===============

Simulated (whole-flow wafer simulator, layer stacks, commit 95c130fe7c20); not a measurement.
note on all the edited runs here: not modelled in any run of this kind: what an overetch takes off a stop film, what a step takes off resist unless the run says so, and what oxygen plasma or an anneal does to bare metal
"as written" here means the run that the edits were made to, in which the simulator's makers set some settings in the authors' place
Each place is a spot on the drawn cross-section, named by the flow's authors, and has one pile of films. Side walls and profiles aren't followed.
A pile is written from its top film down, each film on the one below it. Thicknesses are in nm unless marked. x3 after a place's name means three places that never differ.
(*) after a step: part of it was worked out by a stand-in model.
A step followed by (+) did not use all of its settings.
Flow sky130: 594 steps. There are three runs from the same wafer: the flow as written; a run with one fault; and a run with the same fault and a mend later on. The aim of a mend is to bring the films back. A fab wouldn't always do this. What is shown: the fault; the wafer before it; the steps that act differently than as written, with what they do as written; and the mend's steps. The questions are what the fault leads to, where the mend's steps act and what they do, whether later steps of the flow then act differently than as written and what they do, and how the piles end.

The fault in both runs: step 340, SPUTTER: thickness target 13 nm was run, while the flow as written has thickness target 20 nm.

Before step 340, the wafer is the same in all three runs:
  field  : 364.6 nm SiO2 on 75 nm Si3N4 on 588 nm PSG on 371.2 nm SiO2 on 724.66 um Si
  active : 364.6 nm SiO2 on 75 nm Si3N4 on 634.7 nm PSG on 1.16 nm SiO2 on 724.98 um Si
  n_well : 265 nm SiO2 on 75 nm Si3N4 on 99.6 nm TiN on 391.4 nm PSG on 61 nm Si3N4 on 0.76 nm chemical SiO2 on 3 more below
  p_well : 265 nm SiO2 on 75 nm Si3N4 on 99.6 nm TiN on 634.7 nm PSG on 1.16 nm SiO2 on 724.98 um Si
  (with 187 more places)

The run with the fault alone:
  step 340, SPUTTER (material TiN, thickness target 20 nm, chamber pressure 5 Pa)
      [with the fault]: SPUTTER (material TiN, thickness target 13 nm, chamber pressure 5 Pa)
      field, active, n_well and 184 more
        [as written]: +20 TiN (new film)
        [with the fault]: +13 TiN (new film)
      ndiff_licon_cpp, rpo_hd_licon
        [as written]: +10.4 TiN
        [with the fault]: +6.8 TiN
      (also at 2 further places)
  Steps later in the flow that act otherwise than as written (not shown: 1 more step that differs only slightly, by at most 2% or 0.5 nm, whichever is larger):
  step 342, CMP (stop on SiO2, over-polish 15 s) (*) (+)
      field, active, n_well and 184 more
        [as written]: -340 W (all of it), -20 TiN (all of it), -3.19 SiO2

===============

Work task: Up to and including the line with "note on all", write out the records above exactly, starting from their first line.

Exercise solution:
Simulated (whole-flow wafer simulator, layer stacks, commit 95c130fe7c20); not a measurement.
note on all the edited runs here: not modelled in any run of this kind: what an overetch takes off a stop film, what a step takes off resist unless the run says so, and what oxygen plasma or an anneal does to bare metal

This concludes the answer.